▸ **DATA RECORDS**
════
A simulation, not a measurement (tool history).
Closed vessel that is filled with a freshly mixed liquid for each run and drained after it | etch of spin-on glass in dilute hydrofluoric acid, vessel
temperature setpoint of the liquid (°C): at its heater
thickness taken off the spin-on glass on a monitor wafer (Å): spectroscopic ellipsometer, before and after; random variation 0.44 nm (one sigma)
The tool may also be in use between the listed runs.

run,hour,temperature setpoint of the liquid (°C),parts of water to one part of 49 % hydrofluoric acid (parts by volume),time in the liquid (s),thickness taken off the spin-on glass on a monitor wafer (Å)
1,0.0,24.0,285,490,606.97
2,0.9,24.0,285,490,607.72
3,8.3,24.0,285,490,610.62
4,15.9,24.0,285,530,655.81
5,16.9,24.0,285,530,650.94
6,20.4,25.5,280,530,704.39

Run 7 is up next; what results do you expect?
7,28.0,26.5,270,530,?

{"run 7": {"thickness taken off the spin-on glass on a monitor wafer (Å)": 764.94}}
════

▸ **TASK ITEM**
Reproduce the records in full, exactly as written.

▸ **PROBLEM SOLUTION**
A simulation, not a measurement (tool history).
Closed vessel that is filled with a freshly mixed liquid for each run and drained after it | etch of spin-on glass in dilute hydrofluoric acid, vessel
temperature setpoint of the liquid (°C): at its heater
thickness taken off the spin-on glass on a monitor wafer (Å): spectroscopic ellipsometer, before and after; random variation 0.44 nm (one sigma)
The tool may also be in use between the listed runs.

run,hour,temperature setpoint of the liquid (°C),parts of water to one part of 49 % hydrofluoric acid (parts by volume),time in the liquid (s),thickness taken off the spin-on glass on a monitor wafer (Å)
1,0.0,24.0,285,490,606.97
2,0.9,24.0,285,490,607.72
3,8.3,24.0,285,490,610.62
4,15.9,24.0,285,530,655.81
5,16.9,24.0,285,530,650.94
6,20.4,25.5,280,530,704.39

Run 7 is up next; what results do you expect?
7,28.0,26.5,270,530,?

{"run 7": {"thickness taken off the spin-on glass on a monitor wafer (Å)": 764.94}}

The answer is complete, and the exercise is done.